▸ **Source material**
##########
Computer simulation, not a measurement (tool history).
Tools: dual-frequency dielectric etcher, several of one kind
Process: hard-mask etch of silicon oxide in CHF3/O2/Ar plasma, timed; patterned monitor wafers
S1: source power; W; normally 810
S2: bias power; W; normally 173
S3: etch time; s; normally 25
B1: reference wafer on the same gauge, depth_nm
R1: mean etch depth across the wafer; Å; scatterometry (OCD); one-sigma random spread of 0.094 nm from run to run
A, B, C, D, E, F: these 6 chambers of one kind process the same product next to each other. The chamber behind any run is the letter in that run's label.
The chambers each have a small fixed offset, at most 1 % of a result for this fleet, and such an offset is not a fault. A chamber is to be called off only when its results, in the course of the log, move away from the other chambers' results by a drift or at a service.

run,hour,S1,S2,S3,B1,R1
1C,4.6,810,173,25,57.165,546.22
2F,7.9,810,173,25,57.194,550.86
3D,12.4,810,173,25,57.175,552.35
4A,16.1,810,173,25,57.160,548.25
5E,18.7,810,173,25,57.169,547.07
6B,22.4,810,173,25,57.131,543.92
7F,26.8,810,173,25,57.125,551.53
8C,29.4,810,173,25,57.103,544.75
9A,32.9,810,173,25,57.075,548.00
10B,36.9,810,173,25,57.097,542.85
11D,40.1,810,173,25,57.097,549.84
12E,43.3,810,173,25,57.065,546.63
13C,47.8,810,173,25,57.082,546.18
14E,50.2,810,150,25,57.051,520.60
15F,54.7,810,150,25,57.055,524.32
##########

▸ **Requirement**
Reproduce the full listing exactly.

▸ **Task answer**
Computer simulation, not a measurement (tool history).
Tools: dual-frequency dielectric etcher, several of one kind
Process: hard-mask etch of silicon oxide in CHF3/O2/Ar plasma, timed; patterned monitor wafers
S1: source power; W; normally 810
S2: bias power; W; normally 173
S3: etch time; s; normally 25
B1: reference wafer on the same gauge, depth_nm
R1: mean etch depth across the wafer; Å; scatterometry (OCD); one-sigma random spread of 0.094 nm from run to run
A, B, C, D, E, F: these 6 chambers of one kind process the same product next to each other. The chamber behind any run is the letter in that run's label.
The chambers each have a small fixed offset, at most 1 % of a result for this fleet, and such an offset is not a fault. A chamber is to be called off only when its results, in the course of the log, move away from the other chambers' results by a drift or at a service.

run,hour,S1,S2,S3,B1,R1
1C,4.6,810,173,25,57.165,546.22
2F,7.9,810,173,25,57.194,550.86
3D,12.4,810,173,25,57.175,552.35
4A,16.1,810,173,25,57.160,548.25
5E,18.7,810,173,25,57.169,547.07
6B,22.4,810,173,25,57.131,543.92
7F,26.8,810,173,25,57.125,551.53
8C,29.4,810,173,25,57.103,544.75
9A,32.9,810,173,25,57.075,548.00
10B,36.9,810,173,25,57.097,542.85
11D,40.1,810,173,25,57.097,549.84
12E,43.3,810,173,25,57.065,546.63
13C,47.8,810,173,25,57.082,546.18
14E,50.2,810,150,25,57.051,520.60
15F,54.7,810,150,25,57.055,524.32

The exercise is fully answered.